◆ **Supplied entries**
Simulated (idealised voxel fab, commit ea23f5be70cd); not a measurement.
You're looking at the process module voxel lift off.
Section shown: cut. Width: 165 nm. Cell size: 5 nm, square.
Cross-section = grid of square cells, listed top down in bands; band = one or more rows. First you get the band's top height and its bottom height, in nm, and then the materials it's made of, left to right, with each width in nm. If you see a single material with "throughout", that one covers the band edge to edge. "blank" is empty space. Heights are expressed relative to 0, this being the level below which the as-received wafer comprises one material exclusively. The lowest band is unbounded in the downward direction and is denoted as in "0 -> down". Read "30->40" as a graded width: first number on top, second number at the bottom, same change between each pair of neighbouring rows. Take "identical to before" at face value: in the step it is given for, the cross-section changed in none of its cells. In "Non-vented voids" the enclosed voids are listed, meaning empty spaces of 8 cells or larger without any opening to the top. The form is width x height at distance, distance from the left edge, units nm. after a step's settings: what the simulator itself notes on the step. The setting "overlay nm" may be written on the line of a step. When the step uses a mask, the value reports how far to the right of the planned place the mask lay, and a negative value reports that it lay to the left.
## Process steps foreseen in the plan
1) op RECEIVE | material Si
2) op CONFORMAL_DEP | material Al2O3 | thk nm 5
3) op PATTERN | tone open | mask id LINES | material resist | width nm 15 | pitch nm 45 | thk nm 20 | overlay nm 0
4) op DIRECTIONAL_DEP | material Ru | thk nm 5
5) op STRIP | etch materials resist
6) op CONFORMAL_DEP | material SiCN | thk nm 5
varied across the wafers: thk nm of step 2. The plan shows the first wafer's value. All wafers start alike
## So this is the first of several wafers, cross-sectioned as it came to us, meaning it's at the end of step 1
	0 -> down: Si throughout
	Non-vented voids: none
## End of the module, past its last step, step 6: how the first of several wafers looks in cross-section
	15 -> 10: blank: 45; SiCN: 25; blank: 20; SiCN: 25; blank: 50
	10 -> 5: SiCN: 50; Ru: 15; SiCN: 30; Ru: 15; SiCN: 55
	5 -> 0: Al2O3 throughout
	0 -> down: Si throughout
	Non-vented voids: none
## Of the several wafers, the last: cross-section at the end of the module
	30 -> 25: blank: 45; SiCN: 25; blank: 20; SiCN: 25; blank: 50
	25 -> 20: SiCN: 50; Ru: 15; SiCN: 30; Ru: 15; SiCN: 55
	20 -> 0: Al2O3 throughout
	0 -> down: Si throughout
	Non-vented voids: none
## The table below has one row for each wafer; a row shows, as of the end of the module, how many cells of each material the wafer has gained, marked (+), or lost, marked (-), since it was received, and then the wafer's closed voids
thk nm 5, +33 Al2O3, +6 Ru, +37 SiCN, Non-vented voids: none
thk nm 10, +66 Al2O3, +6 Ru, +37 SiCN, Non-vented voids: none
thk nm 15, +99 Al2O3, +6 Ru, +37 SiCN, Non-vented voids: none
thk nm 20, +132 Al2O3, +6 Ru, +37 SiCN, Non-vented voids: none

◆ **Exercise**
In the entries above, find the line holding "15 -> 10: blank: 45;" and the line holding "## The table", then retype exactly those two lines and every line between them, and nothing else.

◆ **Written response**
	15 -> 10: blank: 45; SiCN: 25; blank: 20; SiCN: 25; blank: 50
	10 -> 5: SiCN: 50; Ru: 15; SiCN: 30; Ru: 15; SiCN: 55
	5 -> 0: Al2O3 throughout
	0 -> down: Si throughout
	Non-vented voids: none
## Of the several wafers, the last: cross-section at the end of the module
	30 -> 25: blank: 45; SiCN: 25; blank: 20; SiCN: 25; blank: 50
	25 -> 20: SiCN: 50; Ru: 15; SiCN: 30; Ru: 15; SiCN: 55
	20 -> 0: Al2O3 throughout
	0 -> down: Si throughout
	Non-vented voids: none
## The table below has one row for each wafer; a row shows, as of the end of the module, how many cells of each material the wafer has gained, marked (+), or lost, marked (-), since it was received, and then the wafer's closed voids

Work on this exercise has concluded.